Required action:
In full and without alteration, reproduce every record.

┄┄┄┄┄┄┄┄┄┄
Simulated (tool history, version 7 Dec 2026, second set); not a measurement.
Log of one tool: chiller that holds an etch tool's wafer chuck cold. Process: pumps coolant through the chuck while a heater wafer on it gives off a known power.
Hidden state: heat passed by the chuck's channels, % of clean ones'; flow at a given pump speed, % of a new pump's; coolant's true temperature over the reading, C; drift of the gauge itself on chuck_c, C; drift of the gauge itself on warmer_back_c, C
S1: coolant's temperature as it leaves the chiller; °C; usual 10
┄┄┄┄┄┄┄┄┄┄

Task response:
Simulated (tool history, version 7 Dec 2026, second set); not a measurement.
Log of one tool: chiller that holds an etch tool's wafer chuck cold. Process: pumps coolant through the chuck while a heater wafer on it gives off a known power.
Hidden state: heat passed by the chuck's channels, % of clean ones'; flow at a given pump speed, % of a new pump's; coolant's true temperature over the reading, C; drift of the gauge itself on chuck_c, C; drift of the gauge itself on warmer_back_c, C
S1: coolant's temperature as it leaves the chiller; °C; usual 10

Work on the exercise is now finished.